> **ACTIVITY**:
Take the records below and copy them exactly.

> **EXTRACTED DATA**:
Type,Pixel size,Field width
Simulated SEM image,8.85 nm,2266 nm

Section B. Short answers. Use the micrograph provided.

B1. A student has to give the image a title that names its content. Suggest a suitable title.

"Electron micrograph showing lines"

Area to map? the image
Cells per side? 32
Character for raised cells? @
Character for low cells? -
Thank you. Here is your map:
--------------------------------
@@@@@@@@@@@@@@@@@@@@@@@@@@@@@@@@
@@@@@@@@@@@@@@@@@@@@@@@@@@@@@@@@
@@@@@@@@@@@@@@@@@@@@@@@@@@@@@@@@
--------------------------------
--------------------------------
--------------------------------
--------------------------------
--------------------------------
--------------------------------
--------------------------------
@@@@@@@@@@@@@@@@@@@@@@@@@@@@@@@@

> **WRITTEN SOLUTION**:
Type,Pixel size,Field width
Simulated SEM image,8.85 nm,2266 nm

Section B. Short answers. Use the micrograph provided.

B1. A student has to give the image a title that names its content. Suggest a suitable title.

"Electron micrograph showing lines"

Area to map? the image
Cells per side? 32
Character for raised cells? @
Character for low cells? -
Thank you. Here is your map:
--------------------------------
@@@@@@@@@@@@@@@@@@@@@@@@@@@@@@@@
@@@@@@@@@@@@@@@@@@@@@@@@@@@@@@@@
@@@@@@@@@@@@@@@@@@@@@@@@@@@@@@@@
--------------------------------
--------------------------------
--------------------------------
--------------------------------
--------------------------------
--------------------------------
--------------------------------
@@@@@@@@@@@@@@@@@@@@@@@@@@@@@@@@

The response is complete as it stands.